++++ Supplied entries
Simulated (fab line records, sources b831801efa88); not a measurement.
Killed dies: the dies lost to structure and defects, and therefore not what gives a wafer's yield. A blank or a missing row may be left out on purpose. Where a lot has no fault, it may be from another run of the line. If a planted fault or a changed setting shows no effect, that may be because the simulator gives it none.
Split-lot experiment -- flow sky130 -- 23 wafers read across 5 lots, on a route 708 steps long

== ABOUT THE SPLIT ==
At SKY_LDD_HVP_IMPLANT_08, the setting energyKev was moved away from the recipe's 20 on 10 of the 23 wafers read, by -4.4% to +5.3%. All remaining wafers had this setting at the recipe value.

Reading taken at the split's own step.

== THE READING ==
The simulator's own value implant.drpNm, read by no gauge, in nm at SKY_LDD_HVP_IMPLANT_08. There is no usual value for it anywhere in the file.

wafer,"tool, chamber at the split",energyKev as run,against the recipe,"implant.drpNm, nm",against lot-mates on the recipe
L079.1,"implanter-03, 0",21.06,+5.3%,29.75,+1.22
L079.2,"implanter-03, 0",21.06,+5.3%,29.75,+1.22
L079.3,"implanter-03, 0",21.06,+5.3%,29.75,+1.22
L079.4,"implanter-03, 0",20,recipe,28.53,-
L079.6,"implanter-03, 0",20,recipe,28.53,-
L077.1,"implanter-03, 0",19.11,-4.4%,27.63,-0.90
++++++++

**Assigned task:** Word for word, copy out the data.

**Written solution:**
Simulated (fab line records, sources b831801efa88); not a measurement.
Killed dies: the dies lost to structure and defects, and therefore not what gives a wafer's yield. A blank or a missing row may be left out on purpose. Where a lot has no fault, it may be from another run of the line. If a planted fault or a changed setting shows no effect, that may be because the simulator gives it none.
Split-lot experiment -- flow sky130 -- 23 wafers read across 5 lots, on a route 708 steps long

== ABOUT THE SPLIT ==
At SKY_LDD_HVP_IMPLANT_08, the setting energyKev was moved away from the recipe's 20 on 10 of the 23 wafers read, by -4.4% to +5.3%. All remaining wafers had this setting at the recipe value.

Reading taken at the split's own step.

== THE READING ==
The simulator's own value implant.drpNm, read by no gauge, in nm at SKY_LDD_HVP_IMPLANT_08. There is no usual value for it anywhere in the file.

wafer,"tool, chamber at the split",energyKev as run,against the recipe,"implant.drpNm, nm",against lot-mates on the recipe
L079.1,"implanter-03, 0",21.06,+5.3%,29.75,+1.22
L079.2,"implanter-03, 0",21.06,+5.3%,29.75,+1.22
L079.3,"implanter-03, 0",21.06,+5.3%,29.75,+1.22
L079.4,"implanter-03, 0",20,recipe,28.53,-
L079.6,"implanter-03, 0",20,recipe,28.53,-
L077.1,"implanter-03, 0",19.11,-4.4%,27.63,-0.90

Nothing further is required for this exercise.